* AVAILABLE DATA:
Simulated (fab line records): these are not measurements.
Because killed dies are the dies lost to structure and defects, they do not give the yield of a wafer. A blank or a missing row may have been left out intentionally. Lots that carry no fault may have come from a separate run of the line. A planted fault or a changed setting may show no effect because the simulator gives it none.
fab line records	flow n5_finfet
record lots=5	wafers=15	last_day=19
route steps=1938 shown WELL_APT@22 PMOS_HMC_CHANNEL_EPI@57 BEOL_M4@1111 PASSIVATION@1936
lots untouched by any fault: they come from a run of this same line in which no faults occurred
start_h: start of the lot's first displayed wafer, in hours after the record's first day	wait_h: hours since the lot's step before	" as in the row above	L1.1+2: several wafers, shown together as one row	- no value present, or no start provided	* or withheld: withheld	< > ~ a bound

* ACTION ITEM: Each line from the first line of the listing through the line containing "lots untouched by" must be set down exactly; no other line belongs in the answer.

* WRITTEN REPLY:
Simulated (fab line records): these are not measurements.
Because killed dies are the dies lost to structure and defects, they do not give the yield of a wafer. A blank or a missing row may have been left out intentionally. Lots that carry no fault may have come from a separate run of the line. A planted fault or a changed setting may show no effect because the simulator gives it none.
fab line records	flow n5_finfet
record lots=5	wafers=15	last_day=19
route steps=1938 shown WELL_APT@22 PMOS_HMC_CHANNEL_EPI@57 BEOL_M4@1111 PASSIVATION@1936
lots untouched by any fault: they come from a run of this same line in which no faults occurred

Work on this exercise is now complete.